◆ Exercise
Somewhere below is a line with "route steps=1938 shown BEOL_M7@1285" and, later, a line with "start-h: hours from"; repeat those two lines and all the lines between them, exactly as they are.

◆ Record extracts
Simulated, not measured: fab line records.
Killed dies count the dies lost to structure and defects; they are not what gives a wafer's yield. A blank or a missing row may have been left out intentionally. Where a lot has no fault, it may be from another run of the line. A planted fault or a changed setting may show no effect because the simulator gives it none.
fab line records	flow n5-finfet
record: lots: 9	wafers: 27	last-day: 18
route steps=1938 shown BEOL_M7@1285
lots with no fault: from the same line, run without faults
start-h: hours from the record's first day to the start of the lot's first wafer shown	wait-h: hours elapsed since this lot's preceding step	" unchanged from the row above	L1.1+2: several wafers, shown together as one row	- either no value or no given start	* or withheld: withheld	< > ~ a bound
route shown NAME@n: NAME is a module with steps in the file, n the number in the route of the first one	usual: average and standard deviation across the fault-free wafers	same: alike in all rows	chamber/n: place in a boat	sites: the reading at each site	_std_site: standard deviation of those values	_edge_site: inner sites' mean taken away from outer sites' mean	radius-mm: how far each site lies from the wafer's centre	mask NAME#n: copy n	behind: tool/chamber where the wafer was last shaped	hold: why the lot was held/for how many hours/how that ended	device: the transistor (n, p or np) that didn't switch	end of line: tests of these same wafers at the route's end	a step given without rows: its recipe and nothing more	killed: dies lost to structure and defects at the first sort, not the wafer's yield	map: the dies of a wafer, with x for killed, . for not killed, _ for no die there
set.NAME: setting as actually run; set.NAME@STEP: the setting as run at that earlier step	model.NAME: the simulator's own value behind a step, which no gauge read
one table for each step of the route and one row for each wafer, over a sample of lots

◆ Worked solution
route steps=1938 shown BEOL_M7@1285
lots with no fault: from the same line, run without faults
start-h: hours from the record's first day to the start of the lot's first wafer shown	wait-h: hours elapsed since this lot's preceding step	" unchanged from the row above	L1.1+2: several wafers, shown together as one row	- either no value or no given start	* or withheld: withheld	< > ~ a bound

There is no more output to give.